EXCERPTED RECORDS →
*** Begin section ***

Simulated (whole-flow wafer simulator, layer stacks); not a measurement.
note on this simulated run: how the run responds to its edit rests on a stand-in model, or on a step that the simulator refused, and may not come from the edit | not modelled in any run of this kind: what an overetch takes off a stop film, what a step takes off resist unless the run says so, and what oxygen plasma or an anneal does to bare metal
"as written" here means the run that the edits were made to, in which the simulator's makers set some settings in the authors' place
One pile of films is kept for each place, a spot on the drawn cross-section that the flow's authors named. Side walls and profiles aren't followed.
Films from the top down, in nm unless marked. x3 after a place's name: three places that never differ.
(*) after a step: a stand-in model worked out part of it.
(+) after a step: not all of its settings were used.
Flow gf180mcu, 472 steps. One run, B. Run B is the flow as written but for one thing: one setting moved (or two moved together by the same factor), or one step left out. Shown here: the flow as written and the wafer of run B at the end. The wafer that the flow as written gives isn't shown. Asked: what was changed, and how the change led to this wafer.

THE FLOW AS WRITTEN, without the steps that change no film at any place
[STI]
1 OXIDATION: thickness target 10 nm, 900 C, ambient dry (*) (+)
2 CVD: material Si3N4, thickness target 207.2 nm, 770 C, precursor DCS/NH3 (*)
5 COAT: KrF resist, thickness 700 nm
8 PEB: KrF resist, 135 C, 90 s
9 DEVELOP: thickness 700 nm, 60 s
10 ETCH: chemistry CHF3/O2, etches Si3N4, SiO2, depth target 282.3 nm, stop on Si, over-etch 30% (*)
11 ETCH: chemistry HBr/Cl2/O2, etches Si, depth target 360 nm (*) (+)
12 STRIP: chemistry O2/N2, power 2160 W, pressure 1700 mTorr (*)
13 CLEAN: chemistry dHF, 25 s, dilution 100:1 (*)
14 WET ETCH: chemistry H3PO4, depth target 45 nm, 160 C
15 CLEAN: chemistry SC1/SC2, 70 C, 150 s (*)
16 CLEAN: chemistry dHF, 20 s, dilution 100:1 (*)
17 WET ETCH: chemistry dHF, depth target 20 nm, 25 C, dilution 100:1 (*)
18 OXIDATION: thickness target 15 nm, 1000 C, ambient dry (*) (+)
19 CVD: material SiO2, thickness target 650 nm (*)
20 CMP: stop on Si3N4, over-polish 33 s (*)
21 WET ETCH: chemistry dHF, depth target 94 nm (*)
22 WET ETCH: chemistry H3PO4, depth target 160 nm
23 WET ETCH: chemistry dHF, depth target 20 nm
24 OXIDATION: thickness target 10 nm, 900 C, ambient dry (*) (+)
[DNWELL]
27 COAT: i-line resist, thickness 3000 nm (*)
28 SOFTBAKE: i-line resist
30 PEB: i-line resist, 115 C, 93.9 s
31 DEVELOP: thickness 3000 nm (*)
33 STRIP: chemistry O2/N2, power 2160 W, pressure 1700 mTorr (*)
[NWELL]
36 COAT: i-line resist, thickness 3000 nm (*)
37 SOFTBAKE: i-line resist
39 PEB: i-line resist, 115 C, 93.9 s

*** End section ***

Take the lines above from the first through the one containing "note on this" and reproduce them exactly; include nothing else.

Simulated (whole-flow wafer simulator, layer stacks); not a measurement.
note on this simulated run: how the run responds to its edit rests on a stand-in model, or on a step that the simulator refused, and may not come from the edit | not modelled in any run of this kind: what an overetch takes off a stop film, what a step takes off resist unless the run says so, and what oxygen plasma or an anneal does to bare metal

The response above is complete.